BRIEF
Every record listed below should be copied exactly.

++++ DATASET EXCERPTS
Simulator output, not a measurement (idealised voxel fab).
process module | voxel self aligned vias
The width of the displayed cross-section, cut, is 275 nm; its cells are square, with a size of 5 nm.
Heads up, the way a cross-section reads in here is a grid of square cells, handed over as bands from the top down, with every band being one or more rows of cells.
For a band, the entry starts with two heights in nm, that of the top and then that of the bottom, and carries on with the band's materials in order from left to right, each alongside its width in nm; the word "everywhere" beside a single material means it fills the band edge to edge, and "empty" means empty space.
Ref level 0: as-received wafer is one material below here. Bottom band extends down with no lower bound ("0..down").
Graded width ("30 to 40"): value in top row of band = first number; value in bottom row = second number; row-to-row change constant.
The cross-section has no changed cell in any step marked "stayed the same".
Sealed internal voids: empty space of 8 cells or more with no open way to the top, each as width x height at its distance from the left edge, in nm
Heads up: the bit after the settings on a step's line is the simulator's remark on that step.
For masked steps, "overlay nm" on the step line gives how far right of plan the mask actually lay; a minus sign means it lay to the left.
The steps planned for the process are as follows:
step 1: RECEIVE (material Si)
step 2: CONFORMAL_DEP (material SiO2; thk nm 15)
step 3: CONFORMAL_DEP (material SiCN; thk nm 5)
++++++++

EXPECTED ANSWER
Simulator output, not a measurement (idealised voxel fab).
process module | voxel self aligned vias
The width of the displayed cross-section, cut, is 275 nm; its cells are square, with a size of 5 nm.
Heads up, the way a cross-section reads in here is a grid of square cells, handed over as bands from the top down, with every band being one or more rows of cells.
For a band, the entry starts with two heights in nm, that of the top and then that of the bottom, and carries on with the band's materials in order from left to right, each alongside its width in nm; the word "everywhere" beside a single material means it fills the band edge to edge, and "empty" means empty space.
Ref level 0: as-received wafer is one material below here. Bottom band extends down with no lower bound ("0..down").
Graded width ("30 to 40"): value in top row of band = first number; value in bottom row = second number; row-to-row change constant.
The cross-section has no changed cell in any step marked "stayed the same".
Sealed internal voids: empty space of 8 cells or more with no open way to the top, each as width x height at its distance from the left edge, in nm
Heads up: the bit after the settings on a step's line is the simulator's remark on that step.
For masked steps, "overlay nm" on the step line gives how far right of plan the mask actually lay; a minus sign means it lay to the left.
The steps planned for the process are as follows:
step 1: RECEIVE (material Si)
step 2: CONFORMAL_DEP (material SiO2; thk nm 15)
step 3: CONFORMAL_DEP (material SiCN; thk nm 5)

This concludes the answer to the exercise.